## Work instruction
Below is a listing; restate from it, character for character, the lines beginning at the line holding "A width such" and ending at the line holding "overlay nm, on", both included.

========================================================================
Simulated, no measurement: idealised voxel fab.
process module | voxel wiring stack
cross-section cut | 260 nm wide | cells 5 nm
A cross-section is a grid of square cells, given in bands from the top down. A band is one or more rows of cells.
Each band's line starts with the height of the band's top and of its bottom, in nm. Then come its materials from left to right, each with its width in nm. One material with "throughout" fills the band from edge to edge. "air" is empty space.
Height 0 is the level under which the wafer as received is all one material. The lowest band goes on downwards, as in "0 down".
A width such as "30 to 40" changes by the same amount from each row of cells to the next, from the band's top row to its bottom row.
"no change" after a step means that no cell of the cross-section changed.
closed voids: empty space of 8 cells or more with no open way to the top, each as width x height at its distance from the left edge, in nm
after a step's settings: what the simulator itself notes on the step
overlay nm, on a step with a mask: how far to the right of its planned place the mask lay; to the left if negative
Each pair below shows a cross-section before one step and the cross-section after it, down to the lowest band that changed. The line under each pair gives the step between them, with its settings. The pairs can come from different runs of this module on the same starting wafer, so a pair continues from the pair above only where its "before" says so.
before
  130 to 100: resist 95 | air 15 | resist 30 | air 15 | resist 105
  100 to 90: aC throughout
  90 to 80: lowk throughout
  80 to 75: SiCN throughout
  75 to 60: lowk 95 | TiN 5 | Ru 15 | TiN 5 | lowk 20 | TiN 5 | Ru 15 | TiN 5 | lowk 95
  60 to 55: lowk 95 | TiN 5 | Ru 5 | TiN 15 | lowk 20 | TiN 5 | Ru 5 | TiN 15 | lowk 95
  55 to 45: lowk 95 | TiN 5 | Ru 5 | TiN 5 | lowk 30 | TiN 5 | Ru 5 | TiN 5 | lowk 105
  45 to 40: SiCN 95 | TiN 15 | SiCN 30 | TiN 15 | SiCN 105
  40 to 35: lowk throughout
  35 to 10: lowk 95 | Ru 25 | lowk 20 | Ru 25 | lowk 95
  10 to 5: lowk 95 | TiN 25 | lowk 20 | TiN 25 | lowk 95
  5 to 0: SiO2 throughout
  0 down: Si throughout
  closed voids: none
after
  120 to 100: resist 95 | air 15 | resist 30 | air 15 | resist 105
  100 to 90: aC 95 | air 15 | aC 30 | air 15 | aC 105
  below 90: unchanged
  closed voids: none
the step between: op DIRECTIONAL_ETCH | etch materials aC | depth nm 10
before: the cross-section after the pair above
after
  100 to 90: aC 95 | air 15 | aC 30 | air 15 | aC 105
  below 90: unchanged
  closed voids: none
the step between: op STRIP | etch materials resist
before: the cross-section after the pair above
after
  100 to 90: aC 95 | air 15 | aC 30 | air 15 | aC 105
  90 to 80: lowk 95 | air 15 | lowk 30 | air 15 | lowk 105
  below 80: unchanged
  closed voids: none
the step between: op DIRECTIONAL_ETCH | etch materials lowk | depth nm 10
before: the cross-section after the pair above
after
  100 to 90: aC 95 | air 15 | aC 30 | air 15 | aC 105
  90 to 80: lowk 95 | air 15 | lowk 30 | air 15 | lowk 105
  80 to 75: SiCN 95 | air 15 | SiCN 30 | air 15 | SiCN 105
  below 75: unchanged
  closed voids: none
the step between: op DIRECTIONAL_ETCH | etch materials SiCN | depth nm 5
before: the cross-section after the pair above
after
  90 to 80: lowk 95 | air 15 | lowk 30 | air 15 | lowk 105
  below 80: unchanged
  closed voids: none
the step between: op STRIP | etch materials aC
========================================================================

## Reply
A width such as "30 to 40" changes by the same amount from each row of cells to the next, from the band's top row to its bottom row.
"no change" after a step means that no cell of the cross-section changed.
closed voids: empty space of 8 cells or more with no open way to the top, each as width x height at its distance from the left edge, in nm
after a step's settings: what the simulator itself notes on the step
overlay nm, on a step with a mask: how far to the right of its planned place the mask lay; to the left if negative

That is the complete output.